GIVEN DATA:
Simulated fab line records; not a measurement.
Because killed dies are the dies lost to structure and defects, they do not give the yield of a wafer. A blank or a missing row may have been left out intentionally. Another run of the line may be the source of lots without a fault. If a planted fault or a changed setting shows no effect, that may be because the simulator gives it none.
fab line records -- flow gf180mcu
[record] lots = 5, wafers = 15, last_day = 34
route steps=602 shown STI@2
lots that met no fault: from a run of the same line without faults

BRIEF: Write out every line of the records exactly.

TASK ANSWER:
Simulated fab line records; not a measurement.
Because killed dies are the dies lost to structure and defects, they do not give the yield of a wafer. A blank or a missing row may have been left out intentionally. Another run of the line may be the source of lots without a fault. If a planted fault or a changed setting shows no effect, that may be because the simulator gives it none.
fab line records -- flow gf180mcu
[record] lots = 5, wafers = 15, last_day = 34
route steps=602 shown STI@2
lots that met no fault: from a run of the same line without faults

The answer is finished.